» **Task item**:
Copy out every record below with complete accuracy.

» **Extracted material**:
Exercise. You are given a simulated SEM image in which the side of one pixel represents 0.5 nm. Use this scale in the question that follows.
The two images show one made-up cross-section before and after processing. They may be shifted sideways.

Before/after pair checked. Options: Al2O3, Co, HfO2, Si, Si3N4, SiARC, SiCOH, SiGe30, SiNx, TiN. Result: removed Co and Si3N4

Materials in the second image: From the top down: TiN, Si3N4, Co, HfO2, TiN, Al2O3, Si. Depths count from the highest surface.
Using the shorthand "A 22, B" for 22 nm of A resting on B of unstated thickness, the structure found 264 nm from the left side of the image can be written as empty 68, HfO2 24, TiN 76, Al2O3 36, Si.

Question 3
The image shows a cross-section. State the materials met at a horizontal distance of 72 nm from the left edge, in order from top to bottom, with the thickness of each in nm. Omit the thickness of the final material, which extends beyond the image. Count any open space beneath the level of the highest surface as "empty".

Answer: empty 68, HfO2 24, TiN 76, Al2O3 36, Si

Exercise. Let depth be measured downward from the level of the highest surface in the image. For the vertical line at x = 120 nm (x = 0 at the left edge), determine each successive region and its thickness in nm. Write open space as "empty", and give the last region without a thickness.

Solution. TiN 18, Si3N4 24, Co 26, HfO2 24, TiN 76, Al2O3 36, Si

» **Problem solution**:
Exercise. You are given a simulated SEM image in which the side of one pixel represents 0.5 nm. Use this scale in the question that follows.
The two images show one made-up cross-section before and after processing. They may be shifted sideways.

Before/after pair checked. Options: Al2O3, Co, HfO2, Si, Si3N4, SiARC, SiCOH, SiGe30, SiNx, TiN. Result: removed Co and Si3N4

Materials in the second image: From the top down: TiN, Si3N4, Co, HfO2, TiN, Al2O3, Si. Depths count from the highest surface.
Using the shorthand "A 22, B" for 22 nm of A resting on B of unstated thickness, the structure found 264 nm from the left side of the image can be written as empty 68, HfO2 24, TiN 76, Al2O3 36, Si.

Question 3
The image shows a cross-section. State the materials met at a horizontal distance of 72 nm from the left edge, in order from top to bottom, with the thickness of each in nm. Omit the thickness of the final material, which extends beyond the image. Count any open space beneath the level of the highest surface as "empty".

Answer: empty 68, HfO2 24, TiN 76, Al2O3 36, Si

Exercise. Let depth be measured downward from the level of the highest surface in the image. For the vertical line at x = 120 nm (x = 0 at the left edge), determine each successive region and its thickness in nm. Write open space as "empty", and give the last region without a thickness.

Solution. TiN 18, Si3N4 24, Co 26, HfO2 24, TiN 76, Al2O3 36, Si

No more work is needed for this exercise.